WORK TASK: All that is needed is the listing, transcribed exactly and in full.

SUPPLIED INFORMATION:
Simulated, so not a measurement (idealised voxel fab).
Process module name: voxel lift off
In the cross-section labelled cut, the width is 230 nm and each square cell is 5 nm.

WRITTEN ANSWER:
Simulated, so not a measurement (idealised voxel fab).
Process module name: voxel lift off
In the cross-section labelled cut, the width is 230 nm and each square cell is 5 nm.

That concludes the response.